· · · ·

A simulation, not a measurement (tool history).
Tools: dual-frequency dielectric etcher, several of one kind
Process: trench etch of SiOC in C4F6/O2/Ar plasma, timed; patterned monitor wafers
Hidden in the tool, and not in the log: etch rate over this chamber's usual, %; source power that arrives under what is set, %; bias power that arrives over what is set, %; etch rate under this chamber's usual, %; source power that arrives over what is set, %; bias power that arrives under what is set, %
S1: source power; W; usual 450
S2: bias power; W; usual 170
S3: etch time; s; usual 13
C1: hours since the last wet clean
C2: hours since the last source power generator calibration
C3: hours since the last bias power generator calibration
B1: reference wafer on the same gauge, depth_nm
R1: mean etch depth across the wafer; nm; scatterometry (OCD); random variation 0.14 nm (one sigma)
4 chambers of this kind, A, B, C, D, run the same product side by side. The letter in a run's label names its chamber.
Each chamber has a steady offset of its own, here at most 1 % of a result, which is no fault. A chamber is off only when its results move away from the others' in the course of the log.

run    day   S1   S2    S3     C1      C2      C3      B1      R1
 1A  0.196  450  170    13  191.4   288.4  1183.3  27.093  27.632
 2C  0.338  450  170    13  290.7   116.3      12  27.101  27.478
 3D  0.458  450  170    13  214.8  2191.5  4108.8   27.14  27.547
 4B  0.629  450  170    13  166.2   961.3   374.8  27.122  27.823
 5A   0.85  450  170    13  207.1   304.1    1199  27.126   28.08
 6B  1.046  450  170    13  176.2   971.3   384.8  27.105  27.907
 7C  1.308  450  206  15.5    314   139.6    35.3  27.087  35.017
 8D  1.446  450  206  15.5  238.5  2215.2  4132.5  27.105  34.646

· · · ·

Please copy each line above exactly as written.

A simulation, not a measurement (tool history).
Tools: dual-frequency dielectric etcher, several of one kind
Process: trench etch of SiOC in C4F6/O2/Ar plasma, timed; patterned monitor wafers
Hidden in the tool, and not in the log: etch rate over this chamber's usual, %; source power that arrives under what is set, %; bias power that arrives over what is set, %; etch rate under this chamber's usual, %; source power that arrives over what is set, %; bias power that arrives under what is set, %
S1: source power; W; usual 450
S2: bias power; W; usual 170
S3: etch time; s; usual 13
C1: hours since the last wet clean
C2: hours since the last source power generator calibration
C3: hours since the last bias power generator calibration
B1: reference wafer on the same gauge, depth_nm
R1: mean etch depth across the wafer; nm; scatterometry (OCD); random variation 0.14 nm (one sigma)
4 chambers of this kind, A, B, C, D, run the same product side by side. The letter in a run's label names its chamber.
Each chamber has a steady offset of its own, here at most 1 % of a result, which is no fault. A chamber is off only when its results move away from the others' in the course of the log.

run    day   S1   S2    S3     C1      C2      C3      B1      R1
 1A  0.196  450  170    13  191.4   288.4  1183.3  27.093  27.632
 2C  0.338  450  170    13  290.7   116.3      12  27.101  27.478
 3D  0.458  450  170    13  214.8  2191.5  4108.8   27.14  27.547
 4B  0.629  450  170    13  166.2   961.3   374.8  27.122  27.823
 5A   0.85  450  170    13  207.1   304.1    1199  27.126   28.08
 6B  1.046  450  170    13  176.2   971.3   384.8  27.105  27.907
 7C  1.308  450  206  15.5    314   139.6    35.3  27.087  35.017
 8D  1.446  450  206  15.5  238.5  2215.2  4132.5  27.105  34.646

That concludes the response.